┌─ GIVEN RECORDS

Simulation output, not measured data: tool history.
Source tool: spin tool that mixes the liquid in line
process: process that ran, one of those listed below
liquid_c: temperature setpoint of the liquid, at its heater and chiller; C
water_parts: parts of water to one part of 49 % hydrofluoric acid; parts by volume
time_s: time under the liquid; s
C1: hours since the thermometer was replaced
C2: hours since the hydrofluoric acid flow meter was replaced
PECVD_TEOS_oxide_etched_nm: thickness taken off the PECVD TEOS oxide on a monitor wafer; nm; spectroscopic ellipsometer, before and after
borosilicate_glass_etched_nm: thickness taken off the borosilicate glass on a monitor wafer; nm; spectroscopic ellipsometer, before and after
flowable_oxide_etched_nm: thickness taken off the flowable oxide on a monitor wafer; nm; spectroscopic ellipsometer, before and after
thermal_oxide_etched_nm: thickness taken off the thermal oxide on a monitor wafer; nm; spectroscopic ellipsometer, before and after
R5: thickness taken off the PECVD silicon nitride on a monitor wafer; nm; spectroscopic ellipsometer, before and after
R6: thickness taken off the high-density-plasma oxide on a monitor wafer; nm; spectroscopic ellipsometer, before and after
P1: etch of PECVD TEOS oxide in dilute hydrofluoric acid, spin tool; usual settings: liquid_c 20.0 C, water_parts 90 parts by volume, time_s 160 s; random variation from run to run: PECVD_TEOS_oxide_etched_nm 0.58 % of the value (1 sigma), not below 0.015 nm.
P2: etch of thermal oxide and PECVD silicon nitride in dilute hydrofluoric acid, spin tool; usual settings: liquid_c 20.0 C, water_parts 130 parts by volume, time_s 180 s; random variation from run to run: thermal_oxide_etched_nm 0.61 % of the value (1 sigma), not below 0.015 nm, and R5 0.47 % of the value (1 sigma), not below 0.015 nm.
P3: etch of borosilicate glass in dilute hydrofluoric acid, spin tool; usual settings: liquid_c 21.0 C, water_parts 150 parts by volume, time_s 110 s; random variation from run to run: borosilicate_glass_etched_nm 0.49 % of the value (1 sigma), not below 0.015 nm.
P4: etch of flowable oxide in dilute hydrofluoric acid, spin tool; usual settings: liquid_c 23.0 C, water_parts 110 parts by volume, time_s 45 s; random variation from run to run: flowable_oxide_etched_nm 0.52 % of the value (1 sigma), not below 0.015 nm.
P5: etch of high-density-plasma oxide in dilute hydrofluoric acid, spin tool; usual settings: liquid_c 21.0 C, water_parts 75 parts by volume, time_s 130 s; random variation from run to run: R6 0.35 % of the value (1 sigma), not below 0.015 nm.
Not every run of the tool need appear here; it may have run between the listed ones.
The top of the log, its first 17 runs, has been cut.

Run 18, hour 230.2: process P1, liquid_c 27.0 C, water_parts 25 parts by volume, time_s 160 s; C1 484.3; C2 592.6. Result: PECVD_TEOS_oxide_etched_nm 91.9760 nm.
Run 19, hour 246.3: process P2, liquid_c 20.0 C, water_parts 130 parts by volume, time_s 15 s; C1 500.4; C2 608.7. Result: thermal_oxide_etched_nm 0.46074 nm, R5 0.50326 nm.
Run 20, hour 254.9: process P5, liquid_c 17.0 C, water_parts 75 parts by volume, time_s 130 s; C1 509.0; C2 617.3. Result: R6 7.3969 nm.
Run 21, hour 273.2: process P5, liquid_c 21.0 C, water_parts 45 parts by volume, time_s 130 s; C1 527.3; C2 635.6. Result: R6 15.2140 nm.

└─

### TASK ITEM
Above are the entries. Quote exactly the lines from the one bearing "R6: thickness taken" through the one bearing "P1: etch of".

### RESPONSE AREA
R6: thickness taken off the high-density-plasma oxide on a monitor wafer; nm; spectroscopic ellipsometer, before and after
P1: etch of PECVD TEOS oxide in dilute hydrofluoric acid, spin tool; usual settings: liquid_c 20.0 C, water_parts 90 parts by volume, time_s 160 s; random variation from run to run: PECVD_TEOS_oxide_etched_nm 0.58 % of the value (1 sigma), not below 0.015 nm.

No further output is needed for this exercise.